## BRIEF
All entries must be extracted exactly, with nothing added or dropped.

## DATASET ENTRIES
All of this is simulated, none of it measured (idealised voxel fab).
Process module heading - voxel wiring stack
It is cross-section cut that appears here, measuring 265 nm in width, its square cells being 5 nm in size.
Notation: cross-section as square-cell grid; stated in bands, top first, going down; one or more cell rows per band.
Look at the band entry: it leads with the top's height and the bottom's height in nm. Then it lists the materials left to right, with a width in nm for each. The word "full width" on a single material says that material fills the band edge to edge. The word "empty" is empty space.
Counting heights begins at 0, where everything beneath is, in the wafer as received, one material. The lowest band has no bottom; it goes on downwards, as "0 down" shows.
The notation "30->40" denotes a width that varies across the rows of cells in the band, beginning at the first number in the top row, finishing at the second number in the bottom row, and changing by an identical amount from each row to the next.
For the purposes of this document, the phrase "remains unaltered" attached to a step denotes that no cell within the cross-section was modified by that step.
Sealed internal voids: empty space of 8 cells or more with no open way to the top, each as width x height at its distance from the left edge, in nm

## ANSWER SPACE
All of this is simulated, none of it measured (idealised voxel fab).
Process module heading - voxel wiring stack
It is cross-section cut that appears here, measuring 265 nm in width, its square cells being 5 nm in size.
Notation: cross-section as square-cell grid; stated in bands, top first, going down; one or more cell rows per band.
Look at the band entry: it leads with the top's height and the bottom's height in nm. Then it lists the materials left to right, with a width in nm for each. The word "full width" on a single material says that material fills the band edge to edge. The word "empty" is empty space.
Counting heights begins at 0, where everything beneath is, in the wafer as received, one material. The lowest band has no bottom; it goes on downwards, as "0 down" shows.
The notation "30->40" denotes a width that varies across the rows of cells in the band, beginning at the first number in the top row, finishing at the second number in the bottom row, and changing by an identical amount from each row to the next.
For the purposes of this document, the phrase "remains unaltered" attached to a step denotes that no cell within the cross-section was modified by that step.
Sealed internal voids: empty space of 8 cells or more with no open way to the top, each as width x height at its distance from the left edge, in nm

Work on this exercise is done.